### Brief
Both the line with "DDDDDDDDDUUUDDDDDDDUUUUDDDDDDDDU" and the line with "DDDDDDDDDUUDDDDDDDDDUUDDDDDDDDDD" in the records below must appear in the output, along with every line between them, exactly and with nothing added.

### Data listing
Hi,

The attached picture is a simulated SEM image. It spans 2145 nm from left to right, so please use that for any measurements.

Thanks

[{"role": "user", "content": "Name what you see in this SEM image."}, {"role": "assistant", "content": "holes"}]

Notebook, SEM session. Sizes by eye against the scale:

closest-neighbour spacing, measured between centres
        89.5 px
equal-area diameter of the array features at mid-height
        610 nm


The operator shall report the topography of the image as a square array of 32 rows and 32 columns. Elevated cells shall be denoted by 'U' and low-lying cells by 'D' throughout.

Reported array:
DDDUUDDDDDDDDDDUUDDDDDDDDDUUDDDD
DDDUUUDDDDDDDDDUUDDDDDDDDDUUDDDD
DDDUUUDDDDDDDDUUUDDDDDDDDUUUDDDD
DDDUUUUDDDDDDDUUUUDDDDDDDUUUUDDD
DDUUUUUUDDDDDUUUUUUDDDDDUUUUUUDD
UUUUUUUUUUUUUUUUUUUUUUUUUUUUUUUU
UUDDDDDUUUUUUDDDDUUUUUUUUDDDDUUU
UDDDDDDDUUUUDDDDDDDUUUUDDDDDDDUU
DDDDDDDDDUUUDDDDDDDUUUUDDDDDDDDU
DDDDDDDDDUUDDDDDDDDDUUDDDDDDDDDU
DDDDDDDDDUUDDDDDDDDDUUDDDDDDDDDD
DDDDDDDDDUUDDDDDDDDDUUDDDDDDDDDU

### Answer box
DDDDDDDDDUUUDDDDDDDUUUUDDDDDDDDU
DDDDDDDDDUUDDDDDDDDDUUDDDDDDDDDU
DDDDDDDDDUUDDDDDDDDDUUDDDDDDDDDD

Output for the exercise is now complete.